▶ EXERCISE:
Transcribe exactly the lines that fall between the one holding "- top 50, bottom" and the one holding "- Nothing below the height 70 has changed.", inclusive, from the entries below.

▶ ENTRIES SUPPLIED:
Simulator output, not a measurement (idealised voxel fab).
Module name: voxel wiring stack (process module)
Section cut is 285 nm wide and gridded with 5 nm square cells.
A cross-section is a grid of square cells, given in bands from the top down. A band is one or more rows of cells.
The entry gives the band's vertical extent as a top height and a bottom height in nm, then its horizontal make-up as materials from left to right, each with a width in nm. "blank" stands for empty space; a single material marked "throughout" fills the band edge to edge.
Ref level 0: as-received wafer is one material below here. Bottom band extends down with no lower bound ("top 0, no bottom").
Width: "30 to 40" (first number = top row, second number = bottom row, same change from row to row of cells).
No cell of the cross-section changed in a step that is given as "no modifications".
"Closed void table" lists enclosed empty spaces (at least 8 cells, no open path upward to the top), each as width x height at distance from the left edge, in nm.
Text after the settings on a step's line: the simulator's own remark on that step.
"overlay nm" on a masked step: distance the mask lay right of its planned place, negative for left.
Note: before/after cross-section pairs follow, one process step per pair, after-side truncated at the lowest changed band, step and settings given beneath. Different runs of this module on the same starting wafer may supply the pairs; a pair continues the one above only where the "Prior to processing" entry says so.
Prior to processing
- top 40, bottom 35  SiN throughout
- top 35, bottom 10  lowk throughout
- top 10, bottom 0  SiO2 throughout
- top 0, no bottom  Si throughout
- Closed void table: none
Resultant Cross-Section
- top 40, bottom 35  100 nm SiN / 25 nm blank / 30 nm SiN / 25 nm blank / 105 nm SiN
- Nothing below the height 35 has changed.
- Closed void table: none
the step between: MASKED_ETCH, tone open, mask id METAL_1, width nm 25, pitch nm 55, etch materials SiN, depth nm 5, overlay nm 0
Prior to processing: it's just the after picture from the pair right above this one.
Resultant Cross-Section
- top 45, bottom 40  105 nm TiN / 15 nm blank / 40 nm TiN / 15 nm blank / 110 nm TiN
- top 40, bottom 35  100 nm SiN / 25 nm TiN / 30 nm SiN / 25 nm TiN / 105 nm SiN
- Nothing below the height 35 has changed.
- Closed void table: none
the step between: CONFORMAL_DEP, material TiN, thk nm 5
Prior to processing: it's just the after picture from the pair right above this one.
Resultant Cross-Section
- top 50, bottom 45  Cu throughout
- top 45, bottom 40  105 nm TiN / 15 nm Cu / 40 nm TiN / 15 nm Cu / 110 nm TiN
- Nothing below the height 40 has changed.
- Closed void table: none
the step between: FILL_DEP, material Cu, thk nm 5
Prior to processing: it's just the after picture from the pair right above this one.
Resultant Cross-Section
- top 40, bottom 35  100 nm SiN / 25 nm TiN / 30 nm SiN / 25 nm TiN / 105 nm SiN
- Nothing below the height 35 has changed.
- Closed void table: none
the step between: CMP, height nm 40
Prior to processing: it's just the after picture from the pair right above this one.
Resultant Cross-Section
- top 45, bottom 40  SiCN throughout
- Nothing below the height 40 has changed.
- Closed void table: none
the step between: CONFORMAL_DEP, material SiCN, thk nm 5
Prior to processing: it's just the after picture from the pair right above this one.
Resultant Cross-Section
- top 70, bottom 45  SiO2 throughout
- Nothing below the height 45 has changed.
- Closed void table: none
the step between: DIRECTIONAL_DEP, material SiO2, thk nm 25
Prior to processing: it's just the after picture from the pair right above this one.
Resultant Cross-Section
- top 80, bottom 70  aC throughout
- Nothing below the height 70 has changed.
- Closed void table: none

▶ SOLUTION:
- top 50, bottom 45  Cu throughout
- top 45, bottom 40  105 nm TiN / 15 nm Cu / 40 nm TiN / 15 nm Cu / 110 nm TiN
- Nothing below the height 40 has changed.
- Closed void table: none
the step between: FILL_DEP, material Cu, thk nm 5
Prior to processing: it's just the after picture from the pair right above this one.
Resultant Cross-Section
- top 40, bottom 35  100 nm SiN / 25 nm TiN / 30 nm SiN / 25 nm TiN / 105 nm SiN
- Nothing below the height 35 has changed.
- Closed void table: none
the step between: CMP, height nm 40
Prior to processing: it's just the after picture from the pair right above this one.
Resultant Cross-Section
- top 45, bottom 40  SiCN throughout
- Nothing below the height 40 has changed.
- Closed void table: none
the step between: CONFORMAL_DEP, material SiCN, thk nm 5
Prior to processing: it's just the after picture from the pair right above this one.
Resultant Cross-Section
- top 70, bottom 45  SiO2 throughout
- Nothing below the height 45 has changed.
- Closed void table: none
the step between: DIRECTIONAL_DEP, material SiO2, thk nm 25
Prior to processing: it's just the after picture from the pair right above this one.
Resultant Cross-Section
- top 80, bottom 70  aC throughout
- Nothing below the height 70 has changed.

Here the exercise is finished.